## AVAILABLE DATA
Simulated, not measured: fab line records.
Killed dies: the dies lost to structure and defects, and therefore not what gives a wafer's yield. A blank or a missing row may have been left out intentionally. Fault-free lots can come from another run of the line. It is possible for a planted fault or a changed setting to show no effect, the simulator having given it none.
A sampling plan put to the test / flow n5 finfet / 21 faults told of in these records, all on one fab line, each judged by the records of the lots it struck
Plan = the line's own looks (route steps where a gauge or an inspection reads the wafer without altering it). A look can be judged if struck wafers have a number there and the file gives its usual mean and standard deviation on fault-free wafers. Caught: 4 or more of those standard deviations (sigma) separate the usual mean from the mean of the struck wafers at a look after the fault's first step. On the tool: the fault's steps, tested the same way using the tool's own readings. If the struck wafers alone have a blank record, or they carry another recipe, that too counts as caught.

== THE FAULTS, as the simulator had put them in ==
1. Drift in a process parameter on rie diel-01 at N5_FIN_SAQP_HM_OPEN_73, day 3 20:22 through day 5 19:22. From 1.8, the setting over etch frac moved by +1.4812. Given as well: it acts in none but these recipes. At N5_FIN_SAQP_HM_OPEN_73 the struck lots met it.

## EXERCISE
Would you please give back all of the material above exactly as it stands?

## ANSWER SECTION
Simulated, not measured: fab line records.
Killed dies: the dies lost to structure and defects, and therefore not what gives a wafer's yield. A blank or a missing row may have been left out intentionally. Fault-free lots can come from another run of the line. It is possible for a planted fault or a changed setting to show no effect, the simulator having given it none.
A sampling plan put to the test / flow n5 finfet / 21 faults told of in these records, all on one fab line, each judged by the records of the lots it struck
Plan = the line's own looks (route steps where a gauge or an inspection reads the wafer without altering it). A look can be judged if struck wafers have a number there and the file gives its usual mean and standard deviation on fault-free wafers. Caught: 4 or more of those standard deviations (sigma) separate the usual mean from the mean of the struck wafers at a look after the fault's first step. On the tool: the fault's steps, tested the same way using the tool's own readings. If the struck wafers alone have a blank record, or they carry another recipe, that too counts as caught.

== THE FAULTS, as the simulator had put them in ==
1. Drift in a process parameter on rie diel-01 at N5_FIN_SAQP_HM_OPEN_73, day 3 20:22 through day 5 19:22. From 1.8, the setting over etch frac moved by +1.4812. Given as well: it acts in none but these recipes. At N5_FIN_SAQP_HM_OPEN_73 the struck lots met it.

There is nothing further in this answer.